■ Assignment
Transcribe the full listing below exactly.

■ Given information
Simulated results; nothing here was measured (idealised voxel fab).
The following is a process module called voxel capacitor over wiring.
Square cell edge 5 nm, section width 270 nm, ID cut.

■ Reply
Simulated results; nothing here was measured (idealised voxel fab).
The following is a process module called voxel capacitor over wiring.
Square cell edge 5 nm, section width 270 nm, ID cut.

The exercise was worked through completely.